══════

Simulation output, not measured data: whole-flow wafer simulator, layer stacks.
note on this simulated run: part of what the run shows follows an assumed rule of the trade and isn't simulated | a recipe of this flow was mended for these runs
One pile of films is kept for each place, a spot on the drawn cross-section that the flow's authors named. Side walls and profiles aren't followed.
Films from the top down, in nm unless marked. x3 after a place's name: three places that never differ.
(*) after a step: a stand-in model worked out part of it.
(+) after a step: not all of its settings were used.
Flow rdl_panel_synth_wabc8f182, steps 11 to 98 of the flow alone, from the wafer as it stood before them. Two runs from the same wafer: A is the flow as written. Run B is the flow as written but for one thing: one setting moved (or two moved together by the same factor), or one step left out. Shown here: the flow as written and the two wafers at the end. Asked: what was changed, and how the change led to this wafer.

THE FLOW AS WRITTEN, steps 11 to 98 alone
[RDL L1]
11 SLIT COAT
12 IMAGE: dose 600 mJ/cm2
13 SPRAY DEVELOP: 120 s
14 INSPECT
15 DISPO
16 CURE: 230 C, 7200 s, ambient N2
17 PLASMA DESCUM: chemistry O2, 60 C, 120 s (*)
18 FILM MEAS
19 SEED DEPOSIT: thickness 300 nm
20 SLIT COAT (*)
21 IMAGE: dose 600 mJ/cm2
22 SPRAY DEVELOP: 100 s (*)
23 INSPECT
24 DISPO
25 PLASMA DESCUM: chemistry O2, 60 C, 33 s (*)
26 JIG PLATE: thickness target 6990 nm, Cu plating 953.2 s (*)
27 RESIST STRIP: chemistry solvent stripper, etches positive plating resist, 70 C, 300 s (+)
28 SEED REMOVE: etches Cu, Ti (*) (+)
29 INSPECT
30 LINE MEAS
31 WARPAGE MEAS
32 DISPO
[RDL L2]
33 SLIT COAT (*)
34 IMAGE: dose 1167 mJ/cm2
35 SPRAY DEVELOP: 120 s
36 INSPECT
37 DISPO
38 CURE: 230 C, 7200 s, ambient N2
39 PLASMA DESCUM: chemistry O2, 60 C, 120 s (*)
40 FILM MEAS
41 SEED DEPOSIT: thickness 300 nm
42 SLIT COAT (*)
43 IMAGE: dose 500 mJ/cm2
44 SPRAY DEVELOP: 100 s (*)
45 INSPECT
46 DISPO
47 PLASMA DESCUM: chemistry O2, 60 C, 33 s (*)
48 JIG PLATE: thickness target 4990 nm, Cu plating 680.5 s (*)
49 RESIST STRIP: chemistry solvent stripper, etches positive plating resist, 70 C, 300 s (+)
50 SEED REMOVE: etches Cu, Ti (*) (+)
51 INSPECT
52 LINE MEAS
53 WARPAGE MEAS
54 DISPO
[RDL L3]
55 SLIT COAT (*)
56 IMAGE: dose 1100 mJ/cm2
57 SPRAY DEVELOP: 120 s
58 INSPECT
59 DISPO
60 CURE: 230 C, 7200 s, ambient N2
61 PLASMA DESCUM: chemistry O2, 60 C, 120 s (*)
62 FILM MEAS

══════

Requirement: Repeat, word for word, the lines above between the line holding "Films from the" and the line holding "48 JIG PLATE: thickness", inclusive; omit everything else.

Task result:
Films from the top down, in nm unless marked. x3 after a place's name: three places that never differ.
(*) after a step: a stand-in model worked out part of it.
(+) after a step: not all of its settings were used.
Flow rdl_panel_synth_wabc8f182, steps 11 to 98 of the flow alone, from the wafer as it stood before them. Two runs from the same wafer: A is the flow as written. Run B is the flow as written but for one thing: one setting moved (or two moved together by the same factor), or one step left out. Shown here: the flow as written and the two wafers at the end. Asked: what was changed, and how the change led to this wafer.

THE FLOW AS WRITTEN, steps 11 to 98 alone
[RDL L1]
11 SLIT COAT
12 IMAGE: dose 600 mJ/cm2
13 SPRAY DEVELOP: 120 s
14 INSPECT
15 DISPO
16 CURE: 230 C, 7200 s, ambient N2
17 PLASMA DESCUM: chemistry O2, 60 C, 120 s (*)
18 FILM MEAS
19 SEED DEPOSIT: thickness 300 nm
20 SLIT COAT (*)
21 IMAGE: dose 600 mJ/cm2
22 SPRAY DEVELOP: 100 s (*)
23 INSPECT
24 DISPO
25 PLASMA DESCUM: chemistry O2, 60 C, 33 s (*)
26 JIG PLATE: thickness target 6990 nm, Cu plating 953.2 s (*)
27 RESIST STRIP: chemistry solvent stripper, etches positive plating resist, 70 C, 300 s (+)
28 SEED REMOVE: etches Cu, Ti (*) (+)
29 INSPECT
30 LINE MEAS
31 WARPAGE MEAS
32 DISPO
[RDL L2]
33 SLIT COAT (*)
34 IMAGE: dose 1167 mJ/cm2
35 SPRAY DEVELOP: 120 s
36 INSPECT
37 DISPO
38 CURE: 230 C, 7200 s, ambient N2
39 PLASMA DESCUM: chemistry O2, 60 C, 120 s (*)
40 FILM MEAS
41 SEED DEPOSIT: thickness 300 nm
42 SLIT COAT (*)
43 IMAGE: dose 500 mJ/cm2
44 SPRAY DEVELOP: 100 s (*)
45 INSPECT
46 DISPO
47 PLASMA DESCUM: chemistry O2, 60 C, 33 s (*)
48 JIG PLATE: thickness target 4990 nm, Cu plating 680.5 s (*)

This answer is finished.